» **Information shown**
____________________
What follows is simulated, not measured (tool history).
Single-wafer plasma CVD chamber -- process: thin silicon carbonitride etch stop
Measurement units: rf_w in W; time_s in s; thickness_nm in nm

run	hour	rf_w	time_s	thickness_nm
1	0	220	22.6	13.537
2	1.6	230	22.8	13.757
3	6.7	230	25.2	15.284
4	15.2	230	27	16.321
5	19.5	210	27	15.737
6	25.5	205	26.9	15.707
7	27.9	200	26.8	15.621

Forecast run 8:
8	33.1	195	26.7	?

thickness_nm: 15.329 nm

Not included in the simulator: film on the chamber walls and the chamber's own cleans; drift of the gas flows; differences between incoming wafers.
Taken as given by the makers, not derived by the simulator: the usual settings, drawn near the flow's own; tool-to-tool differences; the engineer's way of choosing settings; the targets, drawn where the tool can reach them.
____________________

» **Work task**
Keep to the lines above, from the first one through the line where "thickness_nm: 15.329 nm" appears, and copy them exactly.

» **Written solution**
What follows is simulated, not measured (tool history).
Single-wafer plasma CVD chamber -- process: thin silicon carbonitride etch stop
Measurement units: rf_w in W; time_s in s; thickness_nm in nm

run	hour	rf_w	time_s	thickness_nm
1	0	220	22.6	13.537
2	1.6	230	22.8	13.757
3	6.7	230	25.2	15.284
4	15.2	230	27	16.321
5	19.5	210	27	15.737
6	25.5	205	26.9	15.707
7	27.9	200	26.8	15.621

Forecast run 8:
8	33.1	195	26.7	?

thickness_nm: 15.329 nm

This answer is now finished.